**Listed records**
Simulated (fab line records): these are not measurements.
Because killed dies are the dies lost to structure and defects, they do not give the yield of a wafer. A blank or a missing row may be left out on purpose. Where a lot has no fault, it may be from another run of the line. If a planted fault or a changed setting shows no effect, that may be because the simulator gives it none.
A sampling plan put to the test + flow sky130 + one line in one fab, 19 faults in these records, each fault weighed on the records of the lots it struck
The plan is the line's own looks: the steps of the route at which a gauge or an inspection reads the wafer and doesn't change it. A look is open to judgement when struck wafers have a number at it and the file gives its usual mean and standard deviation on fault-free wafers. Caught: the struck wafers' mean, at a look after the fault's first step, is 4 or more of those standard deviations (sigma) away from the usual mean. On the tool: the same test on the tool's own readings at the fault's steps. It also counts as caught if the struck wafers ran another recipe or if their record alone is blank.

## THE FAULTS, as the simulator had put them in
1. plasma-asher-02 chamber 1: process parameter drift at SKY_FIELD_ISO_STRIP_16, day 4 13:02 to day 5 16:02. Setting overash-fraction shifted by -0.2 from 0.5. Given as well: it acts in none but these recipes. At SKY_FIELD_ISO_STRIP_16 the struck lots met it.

**Exercise**
What are the exact lines from the beginning of the material through the line containing "Because killed dies"? Write out those lines alone.

**Written response**
Simulated (fab line records): these are not measurements.
Because killed dies are the dies lost to structure and defects, they do not give the yield of a wafer. A blank or a missing row may be left out on purpose. Where a lot has no fault, it may be from another run of the line. If a planted fault or a changed setting shows no effect, that may be because the simulator gives it none.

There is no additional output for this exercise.